Work request:
Of the records that follow, copy only the lines from the line containing "2,CONFORMAL_DEP,material SiN,thk nm 10" to the line containing "10,SELECTIVE_ETCH,etch materials SiO2,depth", both included, exactly as written.

============================================================
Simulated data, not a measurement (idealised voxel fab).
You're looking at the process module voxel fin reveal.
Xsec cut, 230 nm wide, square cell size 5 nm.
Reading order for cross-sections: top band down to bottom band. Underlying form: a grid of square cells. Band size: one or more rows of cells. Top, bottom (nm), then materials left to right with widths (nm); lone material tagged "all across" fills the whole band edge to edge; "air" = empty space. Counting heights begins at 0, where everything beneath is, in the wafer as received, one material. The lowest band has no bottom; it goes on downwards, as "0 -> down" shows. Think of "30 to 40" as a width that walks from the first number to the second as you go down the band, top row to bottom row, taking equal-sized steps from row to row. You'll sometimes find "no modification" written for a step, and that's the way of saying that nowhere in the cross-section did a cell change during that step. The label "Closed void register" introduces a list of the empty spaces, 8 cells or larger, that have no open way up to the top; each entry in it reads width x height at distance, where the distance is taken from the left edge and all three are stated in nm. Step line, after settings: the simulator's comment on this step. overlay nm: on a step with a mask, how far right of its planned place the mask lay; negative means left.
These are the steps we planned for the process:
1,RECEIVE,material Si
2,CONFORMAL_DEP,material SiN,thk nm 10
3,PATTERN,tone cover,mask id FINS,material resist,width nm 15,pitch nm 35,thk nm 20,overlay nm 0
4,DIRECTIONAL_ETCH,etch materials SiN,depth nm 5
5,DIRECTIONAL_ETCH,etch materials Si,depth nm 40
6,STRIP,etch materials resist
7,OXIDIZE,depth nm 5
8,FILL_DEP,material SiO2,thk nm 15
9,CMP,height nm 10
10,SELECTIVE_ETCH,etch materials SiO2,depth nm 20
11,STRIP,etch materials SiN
============================================================

Solution:
2,CONFORMAL_DEP,material SiN,thk nm 10
3,PATTERN,tone cover,mask id FINS,material resist,width nm 15,pitch nm 35,thk nm 20,overlay nm 0
4,DIRECTIONAL_ETCH,etch materials SiN,depth nm 5
5,DIRECTIONAL_ETCH,etch materials Si,depth nm 40
6,STRIP,etch materials resist
7,OXIDIZE,depth nm 5
8,FILL_DEP,material SiO2,thk nm 15
9,CMP,height nm 10
10,SELECTIVE_ETCH,etch materials SiO2,depth nm 20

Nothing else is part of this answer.